ASSIGNMENT
Exactly as they appear, restate the lines of the material, from the first through the one containing "To be met: R1".

++++ SOURCE MATERIAL
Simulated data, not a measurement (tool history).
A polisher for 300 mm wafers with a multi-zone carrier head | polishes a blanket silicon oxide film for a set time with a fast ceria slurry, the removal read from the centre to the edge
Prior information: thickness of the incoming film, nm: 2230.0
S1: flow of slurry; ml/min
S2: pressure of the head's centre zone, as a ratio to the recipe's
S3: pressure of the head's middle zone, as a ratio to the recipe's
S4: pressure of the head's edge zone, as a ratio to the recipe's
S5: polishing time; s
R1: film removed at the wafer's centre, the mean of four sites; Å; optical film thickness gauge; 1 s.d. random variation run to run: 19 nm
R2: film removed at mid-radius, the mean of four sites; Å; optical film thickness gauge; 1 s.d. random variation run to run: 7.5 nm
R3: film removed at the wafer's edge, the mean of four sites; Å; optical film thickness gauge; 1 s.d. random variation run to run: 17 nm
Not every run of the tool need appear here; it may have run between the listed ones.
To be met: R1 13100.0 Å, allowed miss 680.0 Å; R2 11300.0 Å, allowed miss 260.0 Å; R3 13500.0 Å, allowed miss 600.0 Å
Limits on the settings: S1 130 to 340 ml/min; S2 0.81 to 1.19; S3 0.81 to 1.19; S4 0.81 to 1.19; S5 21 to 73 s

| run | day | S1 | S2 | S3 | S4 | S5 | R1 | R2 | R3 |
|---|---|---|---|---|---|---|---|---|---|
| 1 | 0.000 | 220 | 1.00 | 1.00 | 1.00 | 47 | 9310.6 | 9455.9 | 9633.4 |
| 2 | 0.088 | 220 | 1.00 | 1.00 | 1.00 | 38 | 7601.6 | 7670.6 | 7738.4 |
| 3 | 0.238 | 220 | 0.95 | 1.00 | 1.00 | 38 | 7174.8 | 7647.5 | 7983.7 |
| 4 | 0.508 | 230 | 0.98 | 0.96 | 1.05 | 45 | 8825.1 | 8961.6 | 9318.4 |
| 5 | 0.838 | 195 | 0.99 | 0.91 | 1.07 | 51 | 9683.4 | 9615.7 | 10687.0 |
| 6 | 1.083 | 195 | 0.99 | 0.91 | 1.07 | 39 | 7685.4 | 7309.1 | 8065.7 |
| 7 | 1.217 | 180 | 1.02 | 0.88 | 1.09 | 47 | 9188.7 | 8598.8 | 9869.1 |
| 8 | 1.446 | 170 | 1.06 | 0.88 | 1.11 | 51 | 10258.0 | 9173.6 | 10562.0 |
++++++++

YOUR RESPONSE
Simulated data, not a measurement (tool history).
A polisher for 300 mm wafers with a multi-zone carrier head | polishes a blanket silicon oxide film for a set time with a fast ceria slurry, the removal read from the centre to the edge
Prior information: thickness of the incoming film, nm: 2230.0
S1: flow of slurry; ml/min
S2: pressure of the head's centre zone, as a ratio to the recipe's
S3: pressure of the head's middle zone, as a ratio to the recipe's
S4: pressure of the head's edge zone, as a ratio to the recipe's
S5: polishing time; s
R1: film removed at the wafer's centre, the mean of four sites; Å; optical film thickness gauge; 1 s.d. random variation run to run: 19 nm
R2: film removed at mid-radius, the mean of four sites; Å; optical film thickness gauge; 1 s.d. random variation run to run: 7.5 nm
R3: film removed at the wafer's edge, the mean of four sites; Å; optical film thickness gauge; 1 s.d. random variation run to run: 17 nm
Not every run of the tool need appear here; it may have run between the listed ones.
To be met: R1 13100.0 Å, allowed miss 680.0 Å; R2 11300.0 Å, allowed miss 260.0 Å; R3 13500.0 Å, allowed miss 600.0 Å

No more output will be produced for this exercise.